TASK ITEM -
The lines from the start of the data through the line with "A cross-section is" are to be returned verbatim; all later lines are to be omitted.

LISTED RECORDS -
————
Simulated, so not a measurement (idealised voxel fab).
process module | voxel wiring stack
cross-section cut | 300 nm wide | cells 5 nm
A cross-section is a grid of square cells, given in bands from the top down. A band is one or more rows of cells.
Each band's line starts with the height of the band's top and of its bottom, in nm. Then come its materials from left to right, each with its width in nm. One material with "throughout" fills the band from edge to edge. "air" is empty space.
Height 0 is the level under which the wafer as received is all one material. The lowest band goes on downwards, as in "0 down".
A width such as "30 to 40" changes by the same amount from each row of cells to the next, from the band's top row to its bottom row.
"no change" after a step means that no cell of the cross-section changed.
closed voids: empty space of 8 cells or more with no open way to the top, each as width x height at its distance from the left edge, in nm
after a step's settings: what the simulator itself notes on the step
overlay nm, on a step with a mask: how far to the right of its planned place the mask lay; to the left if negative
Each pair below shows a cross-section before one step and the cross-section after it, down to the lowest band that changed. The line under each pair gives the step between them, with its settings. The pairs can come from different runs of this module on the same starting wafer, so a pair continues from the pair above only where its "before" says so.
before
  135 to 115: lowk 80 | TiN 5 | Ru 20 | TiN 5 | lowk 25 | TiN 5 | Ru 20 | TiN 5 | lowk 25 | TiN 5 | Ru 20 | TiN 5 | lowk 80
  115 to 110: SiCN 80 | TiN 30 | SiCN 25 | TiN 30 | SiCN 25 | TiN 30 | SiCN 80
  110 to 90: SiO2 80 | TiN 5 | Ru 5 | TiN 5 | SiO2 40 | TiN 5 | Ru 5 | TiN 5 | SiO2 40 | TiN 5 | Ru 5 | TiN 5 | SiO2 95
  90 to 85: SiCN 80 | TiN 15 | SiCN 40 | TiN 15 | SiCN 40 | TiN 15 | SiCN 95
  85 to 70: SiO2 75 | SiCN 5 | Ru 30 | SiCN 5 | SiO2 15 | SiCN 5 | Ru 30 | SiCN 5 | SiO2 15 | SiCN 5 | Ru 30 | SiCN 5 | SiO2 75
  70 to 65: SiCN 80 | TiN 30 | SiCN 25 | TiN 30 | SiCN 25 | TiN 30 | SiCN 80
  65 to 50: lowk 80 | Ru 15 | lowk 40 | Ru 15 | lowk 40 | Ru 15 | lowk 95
————

ANSWER BOX -
Simulated, so not a measurement (idealised voxel fab).
process module | voxel wiring stack
cross-section cut | 300 nm wide | cells 5 nm
A cross-section is a grid of square cells, given in bands from the top down. A band is one or more rows of cells.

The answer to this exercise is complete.